▼▼▼

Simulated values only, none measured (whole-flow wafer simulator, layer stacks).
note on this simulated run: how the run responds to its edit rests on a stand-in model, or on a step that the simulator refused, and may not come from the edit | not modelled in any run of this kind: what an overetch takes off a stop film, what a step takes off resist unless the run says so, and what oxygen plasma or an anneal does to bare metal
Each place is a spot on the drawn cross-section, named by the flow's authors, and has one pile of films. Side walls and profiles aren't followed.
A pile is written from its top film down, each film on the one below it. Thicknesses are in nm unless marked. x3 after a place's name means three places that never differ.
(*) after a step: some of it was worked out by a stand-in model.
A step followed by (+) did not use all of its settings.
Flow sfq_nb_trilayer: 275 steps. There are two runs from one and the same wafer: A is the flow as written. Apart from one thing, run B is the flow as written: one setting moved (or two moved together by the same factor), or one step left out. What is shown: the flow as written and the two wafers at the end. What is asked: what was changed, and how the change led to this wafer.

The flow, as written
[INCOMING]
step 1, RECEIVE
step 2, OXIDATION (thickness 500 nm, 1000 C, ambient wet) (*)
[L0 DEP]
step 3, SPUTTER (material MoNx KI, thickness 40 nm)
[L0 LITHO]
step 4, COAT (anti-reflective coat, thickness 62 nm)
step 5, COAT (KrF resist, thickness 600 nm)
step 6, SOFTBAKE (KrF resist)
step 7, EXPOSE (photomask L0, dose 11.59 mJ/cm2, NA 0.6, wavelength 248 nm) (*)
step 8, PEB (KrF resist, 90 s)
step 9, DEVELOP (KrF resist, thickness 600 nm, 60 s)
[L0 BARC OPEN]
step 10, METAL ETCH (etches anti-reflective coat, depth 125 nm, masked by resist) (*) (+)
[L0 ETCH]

▲▲▲

* WORK ITEM
From the listing above, output exactly the run of lines that starts with the line containing "Flow sfq_nb_trilayer: 275" and ends with the line containing "step 6, SOFTBAKE (KrF resist)".

* YOUR SOLUTION
Flow sfq_nb_trilayer: 275 steps. There are two runs from one and the same wafer: A is the flow as written. Apart from one thing, run B is the flow as written: one setting moved (or two moved together by the same factor), or one step left out. What is shown: the flow as written and the two wafers at the end. What is asked: what was changed, and how the change led to this wafer.

The flow, as written
[INCOMING]
step 1, RECEIVE
step 2, OXIDATION (thickness 500 nm, 1000 C, ambient wet) (*)
[L0 DEP]
step 3, SPUTTER (material MoNx KI, thickness 40 nm)
[L0 LITHO]
step 4, COAT (anti-reflective coat, thickness 62 nm)
step 5, COAT (KrF resist, thickness 600 nm)
step 6, SOFTBAKE (KrF resist)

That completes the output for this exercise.